*** SUPPLIED RECORDS

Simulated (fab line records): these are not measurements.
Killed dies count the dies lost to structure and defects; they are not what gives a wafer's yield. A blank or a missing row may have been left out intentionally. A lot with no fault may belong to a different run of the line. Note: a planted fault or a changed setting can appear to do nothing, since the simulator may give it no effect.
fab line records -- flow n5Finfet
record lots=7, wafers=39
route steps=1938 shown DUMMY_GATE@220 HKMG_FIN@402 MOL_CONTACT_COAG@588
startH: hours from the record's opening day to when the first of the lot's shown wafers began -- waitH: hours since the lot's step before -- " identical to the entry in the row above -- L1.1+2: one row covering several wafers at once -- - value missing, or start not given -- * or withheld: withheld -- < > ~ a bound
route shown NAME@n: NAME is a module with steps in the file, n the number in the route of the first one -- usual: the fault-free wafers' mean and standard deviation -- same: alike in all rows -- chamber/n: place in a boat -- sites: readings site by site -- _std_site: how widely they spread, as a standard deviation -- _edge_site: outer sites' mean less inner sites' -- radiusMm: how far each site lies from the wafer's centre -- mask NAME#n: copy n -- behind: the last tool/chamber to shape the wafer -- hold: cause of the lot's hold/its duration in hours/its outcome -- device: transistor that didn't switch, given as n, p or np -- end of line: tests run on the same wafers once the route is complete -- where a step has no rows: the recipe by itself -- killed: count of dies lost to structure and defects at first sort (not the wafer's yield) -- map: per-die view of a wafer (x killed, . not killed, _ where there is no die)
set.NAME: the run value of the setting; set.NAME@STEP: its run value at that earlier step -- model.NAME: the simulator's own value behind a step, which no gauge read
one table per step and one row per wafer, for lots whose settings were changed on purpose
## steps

******

**ACTION ITEM:** All entries must be repeated verbatim.

**TASK OUTPUT:**
Simulated (fab line records): these are not measurements.
Killed dies count the dies lost to structure and defects; they are not what gives a wafer's yield. A blank or a missing row may have been left out intentionally. A lot with no fault may belong to a different run of the line. Note: a planted fault or a changed setting can appear to do nothing, since the simulator may give it no effect.
fab line records -- flow n5Finfet
record lots=7, wafers=39
route steps=1938 shown DUMMY_GATE@220 HKMG_FIN@402 MOL_CONTACT_COAG@588
startH: hours from the record's opening day to when the first of the lot's shown wafers began -- waitH: hours since the lot's step before -- " identical to the entry in the row above -- L1.1+2: one row covering several wafers at once -- - value missing, or start not given -- * or withheld: withheld -- < > ~ a bound
route shown NAME@n: NAME is a module with steps in the file, n the number in the route of the first one -- usual: the fault-free wafers' mean and standard deviation -- same: alike in all rows -- chamber/n: place in a boat -- sites: readings site by site -- _std_site: how widely they spread, as a standard deviation -- _edge_site: outer sites' mean less inner sites' -- radiusMm: how far each site lies from the wafer's centre -- mask NAME#n: copy n -- behind: the last tool/chamber to shape the wafer -- hold: cause of the lot's hold/its duration in hours/its outcome -- device: transistor that didn't switch, given as n, p or np -- end of line: tests run on the same wafers once the route is complete -- where a step has no rows: the recipe by itself -- killed: count of dies lost to structure and defects at first sort (not the wafer's yield) -- map: per-die view of a wafer (x killed, . not killed, _ where there is no die)
set.NAME: the run value of the setting; set.NAME@STEP: its run value at that earlier step -- model.NAME: the simulator's own value behind a step, which no gauge read
one table per step and one row per wafer, for lots whose settings were changed on purpose
## steps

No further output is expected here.